• [Dataset content]:
++++++++++++++++++++

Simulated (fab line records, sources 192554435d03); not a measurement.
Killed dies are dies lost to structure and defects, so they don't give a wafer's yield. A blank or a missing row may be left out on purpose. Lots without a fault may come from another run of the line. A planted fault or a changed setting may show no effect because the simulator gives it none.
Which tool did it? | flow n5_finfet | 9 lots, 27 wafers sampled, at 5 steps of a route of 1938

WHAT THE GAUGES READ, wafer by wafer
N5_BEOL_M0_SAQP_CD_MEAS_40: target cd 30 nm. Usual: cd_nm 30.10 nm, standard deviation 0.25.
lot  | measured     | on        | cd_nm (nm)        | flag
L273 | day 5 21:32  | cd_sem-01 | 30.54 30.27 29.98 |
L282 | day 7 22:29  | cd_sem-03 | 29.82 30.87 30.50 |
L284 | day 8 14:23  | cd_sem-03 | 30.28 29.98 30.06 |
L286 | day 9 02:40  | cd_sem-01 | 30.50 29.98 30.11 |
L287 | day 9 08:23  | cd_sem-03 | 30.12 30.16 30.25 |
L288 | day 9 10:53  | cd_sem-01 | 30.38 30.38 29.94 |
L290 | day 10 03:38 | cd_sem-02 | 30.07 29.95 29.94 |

++++++++++++++++++++

• [Action item]: Reproduce the material verbatim, line by line.

• [Solution]:
Simulated (fab line records, sources 192554435d03); not a measurement.
Killed dies are dies lost to structure and defects, so they don't give a wafer's yield. A blank or a missing row may be left out on purpose. Lots without a fault may come from another run of the line. A planted fault or a changed setting may show no effect because the simulator gives it none.
Which tool did it? | flow n5_finfet | 9 lots, 27 wafers sampled, at 5 steps of a route of 1938

WHAT THE GAUGES READ, wafer by wafer
N5_BEOL_M0_SAQP_CD_MEAS_40: target cd 30 nm. Usual: cd_nm 30.10 nm, standard deviation 0.25.
lot  | measured     | on        | cd_nm (nm)        | flag
L273 | day 5 21:32  | cd_sem-01 | 30.54 30.27 29.98 |
L282 | day 7 22:29  | cd_sem-03 | 29.82 30.87 30.50 |
L284 | day 8 14:23  | cd_sem-03 | 30.28 29.98 30.06 |
L286 | day 9 02:40  | cd_sem-01 | 30.50 29.98 30.11 |
L287 | day 9 08:23  | cd_sem-03 | 30.12 30.16 30.25 |
L288 | day 9 10:53  | cd_sem-01 | 30.38 30.38 29.94 |
L290 | day 10 03:38 | cd_sem-02 | 30.07 29.95 29.94 |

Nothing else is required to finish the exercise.